## Extracted information
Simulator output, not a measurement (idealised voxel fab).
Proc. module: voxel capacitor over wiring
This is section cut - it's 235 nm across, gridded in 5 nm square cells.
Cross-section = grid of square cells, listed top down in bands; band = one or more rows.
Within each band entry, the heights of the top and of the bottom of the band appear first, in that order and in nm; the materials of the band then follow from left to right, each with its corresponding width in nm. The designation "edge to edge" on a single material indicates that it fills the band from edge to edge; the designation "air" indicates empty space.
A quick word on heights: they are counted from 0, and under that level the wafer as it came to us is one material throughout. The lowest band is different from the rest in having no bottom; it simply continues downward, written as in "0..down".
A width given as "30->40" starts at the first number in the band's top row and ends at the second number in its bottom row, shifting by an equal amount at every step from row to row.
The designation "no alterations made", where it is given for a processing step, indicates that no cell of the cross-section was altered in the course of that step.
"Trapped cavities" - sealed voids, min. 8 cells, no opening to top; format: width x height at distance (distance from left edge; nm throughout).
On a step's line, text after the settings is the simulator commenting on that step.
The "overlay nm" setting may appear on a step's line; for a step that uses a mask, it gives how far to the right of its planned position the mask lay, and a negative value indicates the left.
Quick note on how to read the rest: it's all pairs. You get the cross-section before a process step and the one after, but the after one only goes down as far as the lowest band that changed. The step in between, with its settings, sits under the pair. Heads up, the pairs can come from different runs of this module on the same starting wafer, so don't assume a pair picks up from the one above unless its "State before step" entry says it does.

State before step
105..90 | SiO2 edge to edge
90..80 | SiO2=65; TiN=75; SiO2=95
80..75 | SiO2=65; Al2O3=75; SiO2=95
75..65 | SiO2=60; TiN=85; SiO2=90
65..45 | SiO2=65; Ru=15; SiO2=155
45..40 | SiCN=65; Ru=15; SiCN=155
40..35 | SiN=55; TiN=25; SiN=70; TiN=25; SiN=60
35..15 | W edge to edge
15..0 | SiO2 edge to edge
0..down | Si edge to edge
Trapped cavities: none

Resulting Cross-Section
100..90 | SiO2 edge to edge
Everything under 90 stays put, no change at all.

## Exercise
Restate exactly the records above from their first line through the line that holds "Cross-section = grid", please, including both and leaving out all others.

## Your response
Simulator output, not a measurement (idealised voxel fab).
Proc. module: voxel capacitor over wiring
This is section cut - it's 235 nm across, gridded in 5 nm square cells.
Cross-section = grid of square cells, listed top down in bands; band = one or more rows.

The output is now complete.